Work instruction → When the line containing "- 4: PATTERN" appears in the entries below, begin printing there and stop after the line containing "Run as planned: first"; print each of those lines exactly and no other line.

Dataset extract →
########################################
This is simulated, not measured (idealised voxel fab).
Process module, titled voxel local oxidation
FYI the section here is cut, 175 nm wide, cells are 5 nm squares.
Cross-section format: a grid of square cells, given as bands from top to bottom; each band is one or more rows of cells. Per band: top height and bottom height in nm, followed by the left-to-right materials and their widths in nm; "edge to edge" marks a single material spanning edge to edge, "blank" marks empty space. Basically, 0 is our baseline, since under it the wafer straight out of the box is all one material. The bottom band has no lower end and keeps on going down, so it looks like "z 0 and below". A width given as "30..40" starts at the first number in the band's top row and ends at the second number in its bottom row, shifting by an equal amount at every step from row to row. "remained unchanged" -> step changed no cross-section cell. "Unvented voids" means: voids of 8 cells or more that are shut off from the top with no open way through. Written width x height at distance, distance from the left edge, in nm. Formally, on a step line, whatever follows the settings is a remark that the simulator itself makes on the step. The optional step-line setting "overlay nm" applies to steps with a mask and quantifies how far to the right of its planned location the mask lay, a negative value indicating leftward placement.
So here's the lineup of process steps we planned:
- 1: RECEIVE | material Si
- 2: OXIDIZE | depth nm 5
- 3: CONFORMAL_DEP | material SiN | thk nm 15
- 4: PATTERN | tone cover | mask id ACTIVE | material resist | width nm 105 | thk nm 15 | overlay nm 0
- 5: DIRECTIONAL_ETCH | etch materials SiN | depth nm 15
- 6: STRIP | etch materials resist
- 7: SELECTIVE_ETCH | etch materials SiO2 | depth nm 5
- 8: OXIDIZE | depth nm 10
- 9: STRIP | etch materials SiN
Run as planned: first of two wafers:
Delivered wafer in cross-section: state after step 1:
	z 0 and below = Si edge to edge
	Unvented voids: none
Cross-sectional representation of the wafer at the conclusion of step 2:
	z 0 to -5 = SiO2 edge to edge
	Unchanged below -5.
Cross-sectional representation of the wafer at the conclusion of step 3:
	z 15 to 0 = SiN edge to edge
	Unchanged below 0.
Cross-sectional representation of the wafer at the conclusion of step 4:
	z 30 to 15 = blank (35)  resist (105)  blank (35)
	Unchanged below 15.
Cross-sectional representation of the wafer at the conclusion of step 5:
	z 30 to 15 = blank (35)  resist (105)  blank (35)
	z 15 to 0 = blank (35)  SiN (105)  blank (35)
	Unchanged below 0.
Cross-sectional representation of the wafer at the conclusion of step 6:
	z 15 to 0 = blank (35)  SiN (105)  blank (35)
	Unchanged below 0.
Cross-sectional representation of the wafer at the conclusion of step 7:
########################################

Exercise answer →
- 4: PATTERN | tone cover | mask id ACTIVE | material resist | width nm 105 | thk nm 15 | overlay nm 0
- 5: DIRECTIONAL_ETCH | etch materials SiN | depth nm 15
- 6: STRIP | etch materials resist
- 7: SELECTIVE_ETCH | etch materials SiO2 | depth nm 5
- 8: OXIDIZE | depth nm 10
- 9: STRIP | etch materials SiN
Run as planned: first of two wafers:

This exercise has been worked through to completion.